- Opening Delimiter -

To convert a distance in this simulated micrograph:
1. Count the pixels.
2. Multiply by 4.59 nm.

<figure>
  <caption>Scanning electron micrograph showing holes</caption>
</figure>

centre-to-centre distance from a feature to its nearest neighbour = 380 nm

- Closing Delimiter -

Would you please print every record exactly as written?

**WRITTEN REPLY**:
To convert a distance in this simulated micrograph:
1. Count the pixels.
2. Multiply by 4.59 nm.

<figure>
  <caption>Scanning electron micrograph showing holes</caption>
</figure>

centre-to-centre distance from a feature to its nearest neighbour = 380 nm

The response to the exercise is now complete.